### WORK INSTRUCTION
Of all the lines in the entries below, give again exactly those starting at the line containing "8 DIRECTIONAL_ETCH: etch" and ending at the line containing "18 DIRECTIONAL_DEP: material", both ends included, and no others.

■ ■ ■ ■ ■

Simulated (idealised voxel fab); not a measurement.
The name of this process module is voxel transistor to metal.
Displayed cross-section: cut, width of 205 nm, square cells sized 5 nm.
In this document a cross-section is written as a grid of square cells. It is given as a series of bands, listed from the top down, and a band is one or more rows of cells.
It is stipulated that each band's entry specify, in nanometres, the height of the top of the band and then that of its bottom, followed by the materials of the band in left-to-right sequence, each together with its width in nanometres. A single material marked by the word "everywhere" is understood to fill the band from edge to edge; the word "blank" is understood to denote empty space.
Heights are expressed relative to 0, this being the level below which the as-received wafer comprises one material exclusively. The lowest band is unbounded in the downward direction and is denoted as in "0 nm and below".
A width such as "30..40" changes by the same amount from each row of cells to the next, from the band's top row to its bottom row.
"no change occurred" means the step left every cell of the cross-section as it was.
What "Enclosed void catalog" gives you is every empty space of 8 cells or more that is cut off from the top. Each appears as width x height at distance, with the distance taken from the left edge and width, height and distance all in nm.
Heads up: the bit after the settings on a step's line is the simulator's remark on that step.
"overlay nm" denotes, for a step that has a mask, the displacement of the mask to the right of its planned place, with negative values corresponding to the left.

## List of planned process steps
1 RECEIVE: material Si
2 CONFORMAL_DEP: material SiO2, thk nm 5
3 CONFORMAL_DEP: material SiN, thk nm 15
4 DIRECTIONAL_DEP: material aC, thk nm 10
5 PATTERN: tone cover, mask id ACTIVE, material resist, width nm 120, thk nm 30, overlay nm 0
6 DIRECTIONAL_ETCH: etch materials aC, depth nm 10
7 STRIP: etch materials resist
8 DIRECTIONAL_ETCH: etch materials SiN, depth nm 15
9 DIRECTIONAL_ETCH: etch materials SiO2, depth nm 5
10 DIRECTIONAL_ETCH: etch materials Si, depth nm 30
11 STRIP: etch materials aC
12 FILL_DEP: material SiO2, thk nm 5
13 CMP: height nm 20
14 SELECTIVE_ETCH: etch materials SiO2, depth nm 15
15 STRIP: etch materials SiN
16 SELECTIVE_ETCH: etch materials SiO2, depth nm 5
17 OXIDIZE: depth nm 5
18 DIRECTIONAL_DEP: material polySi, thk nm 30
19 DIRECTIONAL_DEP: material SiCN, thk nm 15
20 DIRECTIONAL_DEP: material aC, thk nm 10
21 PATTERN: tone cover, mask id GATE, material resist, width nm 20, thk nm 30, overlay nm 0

■ ■ ■ ■ ■

### TASK RESULT
8 DIRECTIONAL_ETCH: etch materials SiN, depth nm 15
9 DIRECTIONAL_ETCH: etch materials SiO2, depth nm 5
10 DIRECTIONAL_ETCH: etch materials Si, depth nm 30
11 STRIP: etch materials aC
12 FILL_DEP: material SiO2, thk nm 5
13 CMP: height nm 20
14 SELECTIVE_ETCH: etch materials SiO2, depth nm 15
15 STRIP: etch materials SiN
16 SELECTIVE_ETCH: etch materials SiO2, depth nm 5
17 OXIDIZE: depth nm 5
18 DIRECTIONAL_DEP: material polySi, thk nm 30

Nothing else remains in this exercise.